## Work request:
Using the records below, give again exactly the lines from the line that contains "B: No, a simulated one." through the line that contains "Fill in the blank.", both ends included, and only those.

## Information supplied:
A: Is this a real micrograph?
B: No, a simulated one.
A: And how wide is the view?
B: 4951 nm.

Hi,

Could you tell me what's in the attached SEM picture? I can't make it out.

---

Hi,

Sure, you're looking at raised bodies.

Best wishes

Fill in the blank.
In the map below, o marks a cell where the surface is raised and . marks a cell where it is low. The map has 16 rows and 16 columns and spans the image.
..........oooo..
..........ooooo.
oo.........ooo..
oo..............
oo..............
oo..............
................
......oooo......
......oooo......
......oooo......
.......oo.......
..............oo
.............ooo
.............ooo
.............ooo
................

## Response:
B: No, a simulated one.
A: And how wide is the view?
B: 4951 nm.

Hi,

Could you tell me what's in the attached SEM picture? I can't make it out.

---

Hi,

Sure, you're looking at raised bodies.

Best wishes

Fill in the blank.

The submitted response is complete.